□ □ □
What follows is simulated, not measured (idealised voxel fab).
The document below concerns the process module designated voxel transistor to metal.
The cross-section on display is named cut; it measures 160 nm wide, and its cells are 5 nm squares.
□ □ □

→ **Required action**: Reproduce each line of the material above precisely.

→ **Response area**:
What follows is simulated, not measured (idealised voxel fab).
The document below concerns the process module designated voxel transistor to metal.
The cross-section on display is named cut; it measures 160 nm wide, and its cells are 5 nm squares.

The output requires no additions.